--- START ---
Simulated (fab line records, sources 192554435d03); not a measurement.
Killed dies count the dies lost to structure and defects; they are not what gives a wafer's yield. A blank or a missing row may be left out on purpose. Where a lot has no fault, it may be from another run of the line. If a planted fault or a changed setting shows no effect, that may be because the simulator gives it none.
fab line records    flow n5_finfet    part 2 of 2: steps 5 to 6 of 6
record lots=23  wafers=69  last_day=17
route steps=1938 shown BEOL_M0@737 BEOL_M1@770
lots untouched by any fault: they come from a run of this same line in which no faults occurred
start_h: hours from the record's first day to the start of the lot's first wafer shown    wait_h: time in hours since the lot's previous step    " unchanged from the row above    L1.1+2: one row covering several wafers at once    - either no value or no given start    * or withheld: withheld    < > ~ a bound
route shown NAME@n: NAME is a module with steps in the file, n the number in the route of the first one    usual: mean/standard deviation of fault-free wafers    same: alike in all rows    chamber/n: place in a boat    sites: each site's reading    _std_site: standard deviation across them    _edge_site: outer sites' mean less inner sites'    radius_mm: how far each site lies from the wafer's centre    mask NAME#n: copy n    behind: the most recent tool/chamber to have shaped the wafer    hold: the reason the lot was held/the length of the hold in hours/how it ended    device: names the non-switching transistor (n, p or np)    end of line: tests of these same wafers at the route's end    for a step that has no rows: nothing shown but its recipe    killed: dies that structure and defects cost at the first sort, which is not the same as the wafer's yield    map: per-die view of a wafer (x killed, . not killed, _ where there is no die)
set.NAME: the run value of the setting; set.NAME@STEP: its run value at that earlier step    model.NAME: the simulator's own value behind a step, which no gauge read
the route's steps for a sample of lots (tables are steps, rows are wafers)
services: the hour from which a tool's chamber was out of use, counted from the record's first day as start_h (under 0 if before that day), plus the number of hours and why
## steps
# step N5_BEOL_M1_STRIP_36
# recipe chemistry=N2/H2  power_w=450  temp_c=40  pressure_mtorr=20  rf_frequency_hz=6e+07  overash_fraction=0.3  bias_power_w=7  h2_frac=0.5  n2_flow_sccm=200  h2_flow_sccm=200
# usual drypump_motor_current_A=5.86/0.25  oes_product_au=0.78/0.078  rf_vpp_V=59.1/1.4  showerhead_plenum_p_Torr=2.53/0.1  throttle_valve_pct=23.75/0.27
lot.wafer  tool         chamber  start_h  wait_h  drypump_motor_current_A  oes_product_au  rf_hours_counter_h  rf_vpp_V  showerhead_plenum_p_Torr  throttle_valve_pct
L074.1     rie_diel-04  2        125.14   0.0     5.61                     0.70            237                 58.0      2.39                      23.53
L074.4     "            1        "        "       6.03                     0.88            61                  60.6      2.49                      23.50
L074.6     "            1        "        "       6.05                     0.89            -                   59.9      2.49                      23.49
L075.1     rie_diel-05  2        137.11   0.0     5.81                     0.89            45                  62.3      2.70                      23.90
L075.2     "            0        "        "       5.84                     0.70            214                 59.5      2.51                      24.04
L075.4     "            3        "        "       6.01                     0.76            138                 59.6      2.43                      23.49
--- END ---

Only the lines from the first line of the records through the one containing "Killed dies count" should be reproduced, exactly, with both of them included.

Simulated (fab line records, sources 192554435d03); not a measurement.
Killed dies count the dies lost to structure and defects; they are not what gives a wafer's yield. A blank or a missing row may be left out on purpose. Where a lot has no fault, it may be from another run of the line. If a planted fault or a changed setting shows no effect, that may be because the simulator gives it none.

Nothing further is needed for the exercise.